WORK ITEM ▸
From the records below, extract only the lines running from the line with "The tool may" to the line with "10044 | 98.31 |", both lines included, reproducing them exactly.

=== Begin Enclosure ===
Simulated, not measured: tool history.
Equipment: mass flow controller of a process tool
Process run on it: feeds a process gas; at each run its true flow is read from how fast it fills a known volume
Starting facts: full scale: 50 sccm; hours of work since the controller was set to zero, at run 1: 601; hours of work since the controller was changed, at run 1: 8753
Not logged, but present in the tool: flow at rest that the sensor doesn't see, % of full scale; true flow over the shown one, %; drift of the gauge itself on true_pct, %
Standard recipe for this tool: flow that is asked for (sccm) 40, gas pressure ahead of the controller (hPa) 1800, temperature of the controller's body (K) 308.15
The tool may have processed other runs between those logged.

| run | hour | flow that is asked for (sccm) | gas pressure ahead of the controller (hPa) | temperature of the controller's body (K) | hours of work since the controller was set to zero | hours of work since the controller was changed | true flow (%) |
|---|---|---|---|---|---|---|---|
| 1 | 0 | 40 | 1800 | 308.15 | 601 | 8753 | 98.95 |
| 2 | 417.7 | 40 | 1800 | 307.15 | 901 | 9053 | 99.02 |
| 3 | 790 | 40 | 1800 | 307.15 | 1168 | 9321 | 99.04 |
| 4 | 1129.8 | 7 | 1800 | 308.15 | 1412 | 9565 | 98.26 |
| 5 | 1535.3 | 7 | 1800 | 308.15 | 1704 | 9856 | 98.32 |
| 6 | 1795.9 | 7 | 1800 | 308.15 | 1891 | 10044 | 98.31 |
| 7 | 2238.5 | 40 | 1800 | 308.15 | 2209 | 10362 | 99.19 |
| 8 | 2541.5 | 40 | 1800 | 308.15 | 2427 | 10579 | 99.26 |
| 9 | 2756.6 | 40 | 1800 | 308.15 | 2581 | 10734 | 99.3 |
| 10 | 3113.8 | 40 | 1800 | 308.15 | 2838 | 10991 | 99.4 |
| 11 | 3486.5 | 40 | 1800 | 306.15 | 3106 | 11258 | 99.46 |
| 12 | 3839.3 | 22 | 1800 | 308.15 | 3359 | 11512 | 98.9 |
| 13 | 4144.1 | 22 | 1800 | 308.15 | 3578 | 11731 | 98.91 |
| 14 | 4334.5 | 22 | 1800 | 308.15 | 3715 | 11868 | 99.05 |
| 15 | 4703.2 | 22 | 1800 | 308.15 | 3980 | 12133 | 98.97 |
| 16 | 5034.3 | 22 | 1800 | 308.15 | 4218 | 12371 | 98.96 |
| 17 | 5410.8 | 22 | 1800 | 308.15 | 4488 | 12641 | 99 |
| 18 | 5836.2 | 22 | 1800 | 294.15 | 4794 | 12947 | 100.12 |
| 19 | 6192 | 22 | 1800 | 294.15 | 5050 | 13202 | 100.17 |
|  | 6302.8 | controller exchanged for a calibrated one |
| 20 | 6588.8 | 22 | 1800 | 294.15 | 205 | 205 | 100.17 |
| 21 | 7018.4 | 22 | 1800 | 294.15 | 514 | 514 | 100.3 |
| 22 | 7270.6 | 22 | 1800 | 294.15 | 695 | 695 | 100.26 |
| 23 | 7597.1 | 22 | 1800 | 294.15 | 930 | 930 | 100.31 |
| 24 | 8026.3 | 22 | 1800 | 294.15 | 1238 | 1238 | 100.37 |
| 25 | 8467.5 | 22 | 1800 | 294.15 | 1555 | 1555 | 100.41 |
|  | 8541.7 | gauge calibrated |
=== End Enclosure ===

WORKED SOLUTION ▸
The tool may have processed other runs between those logged.

| run | hour | flow that is asked for (sccm) | gas pressure ahead of the controller (hPa) | temperature of the controller's body (K) | hours of work since the controller was set to zero | hours of work since the controller was changed | true flow (%) |
|---|---|---|---|---|---|---|---|
| 1 | 0 | 40 | 1800 | 308.15 | 601 | 8753 | 98.95 |
| 2 | 417.7 | 40 | 1800 | 307.15 | 901 | 9053 | 99.02 |
| 3 | 790 | 40 | 1800 | 307.15 | 1168 | 9321 | 99.04 |
| 4 | 1129.8 | 7 | 1800 | 308.15 | 1412 | 9565 | 98.26 |
| 5 | 1535.3 | 7 | 1800 | 308.15 | 1704 | 9856 | 98.32 |
| 6 | 1795.9 | 7 | 1800 | 308.15 | 1891 | 10044 | 98.31 |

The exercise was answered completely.